### Assigned task
I need the lines below from the one with "14 op FILL_DEP | material SiO2 | thk nm 20" down to the one with "overlay nm -5" reproduced exactly, both ends included, and nothing else.

### Material supplied
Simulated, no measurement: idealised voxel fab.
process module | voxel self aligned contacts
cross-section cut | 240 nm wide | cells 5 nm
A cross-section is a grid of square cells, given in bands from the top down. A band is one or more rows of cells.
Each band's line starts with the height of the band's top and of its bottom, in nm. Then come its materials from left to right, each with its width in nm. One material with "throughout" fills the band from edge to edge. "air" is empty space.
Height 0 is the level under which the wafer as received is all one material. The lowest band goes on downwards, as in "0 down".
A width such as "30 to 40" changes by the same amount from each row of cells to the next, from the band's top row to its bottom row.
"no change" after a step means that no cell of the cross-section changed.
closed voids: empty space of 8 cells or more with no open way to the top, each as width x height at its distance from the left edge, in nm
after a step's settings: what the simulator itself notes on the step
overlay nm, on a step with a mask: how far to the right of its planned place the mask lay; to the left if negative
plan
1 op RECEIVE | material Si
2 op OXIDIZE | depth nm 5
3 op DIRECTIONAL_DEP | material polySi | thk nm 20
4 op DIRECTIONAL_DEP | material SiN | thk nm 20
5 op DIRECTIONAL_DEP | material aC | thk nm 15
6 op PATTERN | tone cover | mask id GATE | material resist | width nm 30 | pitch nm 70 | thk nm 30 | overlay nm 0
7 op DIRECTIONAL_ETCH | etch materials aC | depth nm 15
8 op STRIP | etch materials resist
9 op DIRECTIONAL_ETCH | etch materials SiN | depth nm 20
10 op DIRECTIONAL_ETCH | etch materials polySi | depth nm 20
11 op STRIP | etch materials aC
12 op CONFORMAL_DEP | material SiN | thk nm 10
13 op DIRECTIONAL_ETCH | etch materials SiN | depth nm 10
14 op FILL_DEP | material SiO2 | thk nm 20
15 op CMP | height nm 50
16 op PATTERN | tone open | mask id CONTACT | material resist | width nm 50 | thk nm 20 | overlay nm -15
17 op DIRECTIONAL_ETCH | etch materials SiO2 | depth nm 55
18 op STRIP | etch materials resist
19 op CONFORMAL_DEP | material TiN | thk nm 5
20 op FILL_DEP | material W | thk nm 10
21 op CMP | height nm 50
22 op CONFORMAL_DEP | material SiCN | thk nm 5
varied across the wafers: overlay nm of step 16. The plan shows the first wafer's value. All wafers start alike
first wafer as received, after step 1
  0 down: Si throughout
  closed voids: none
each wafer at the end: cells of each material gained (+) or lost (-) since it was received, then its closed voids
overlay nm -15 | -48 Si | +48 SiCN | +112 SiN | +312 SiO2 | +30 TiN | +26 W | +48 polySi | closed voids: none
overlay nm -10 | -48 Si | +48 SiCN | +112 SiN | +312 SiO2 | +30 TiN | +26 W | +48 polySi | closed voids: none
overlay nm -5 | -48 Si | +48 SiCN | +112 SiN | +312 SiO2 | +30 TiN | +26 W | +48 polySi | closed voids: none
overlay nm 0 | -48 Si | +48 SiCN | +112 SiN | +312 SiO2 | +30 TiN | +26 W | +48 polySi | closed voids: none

### Response area
14 op FILL_DEP | material SiO2 | thk nm 20
15 op CMP | height nm 50
16 op PATTERN | tone open | mask id CONTACT | material resist | width nm 50 | thk nm 20 | overlay nm -15
17 op DIRECTIONAL_ETCH | etch materials SiO2 | depth nm 55
18 op STRIP | etch materials resist
19 op CONFORMAL_DEP | material TiN | thk nm 5
20 op FILL_DEP | material W | thk nm 10
21 op CMP | height nm 50
22 op CONFORMAL_DEP | material SiCN | thk nm 5
varied across the wafers: overlay nm of step 16. The plan shows the first wafer's value. All wafers start alike
first wafer as received, after step 1
  0 down: Si throughout
  closed voids: none
each wafer at the end: cells of each material gained (+) or lost (-) since it was received, then its closed voids
overlay nm -15 | -48 Si | +48 SiCN | +112 SiN | +312 SiO2 | +30 TiN | +26 W | +48 polySi | closed voids: none
overlay nm -10 | -48 Si | +48 SiCN | +112 SiN | +312 SiO2 | +30 TiN | +26 W | +48 polySi | closed voids: none
overlay nm -5 | -48 Si | +48 SiCN | +112 SiN | +312 SiO2 | +30 TiN | +26 W | +48 polySi | closed voids: none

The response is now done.